# RECORDED INFORMATION
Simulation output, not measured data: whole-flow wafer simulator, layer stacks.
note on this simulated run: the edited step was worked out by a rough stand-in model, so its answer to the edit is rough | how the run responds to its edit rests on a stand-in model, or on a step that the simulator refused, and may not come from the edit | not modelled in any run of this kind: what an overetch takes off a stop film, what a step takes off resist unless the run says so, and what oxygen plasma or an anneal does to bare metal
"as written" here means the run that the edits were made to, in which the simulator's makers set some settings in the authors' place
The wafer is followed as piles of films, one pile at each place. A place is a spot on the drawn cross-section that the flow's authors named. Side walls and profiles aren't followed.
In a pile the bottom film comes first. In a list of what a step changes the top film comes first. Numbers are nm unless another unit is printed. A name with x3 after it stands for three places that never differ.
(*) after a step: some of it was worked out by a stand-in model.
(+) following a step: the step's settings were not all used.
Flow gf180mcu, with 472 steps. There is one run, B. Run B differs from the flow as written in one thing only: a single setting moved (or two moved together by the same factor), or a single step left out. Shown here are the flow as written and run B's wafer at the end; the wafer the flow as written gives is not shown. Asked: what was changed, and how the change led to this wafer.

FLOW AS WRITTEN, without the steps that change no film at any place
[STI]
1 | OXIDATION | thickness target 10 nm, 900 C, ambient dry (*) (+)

# ACTIVITY
Without changing anything, quote the lines from the top of the data to the line that contains "the authors' place", including that line.

# TASK SOLUTION
Simulation output, not measured data: whole-flow wafer simulator, layer stacks.
note on this simulated run: the edited step was worked out by a rough stand-in model, so its answer to the edit is rough | how the run responds to its edit rests on a stand-in model, or on a step that the simulator refused, and may not come from the edit | not modelled in any run of this kind: what an overetch takes off a stop film, what a step takes off resist unless the run says so, and what oxygen plasma or an anneal does to bare metal
"as written" here means the run that the edits were made to, in which the simulator's makers set some settings in the authors' place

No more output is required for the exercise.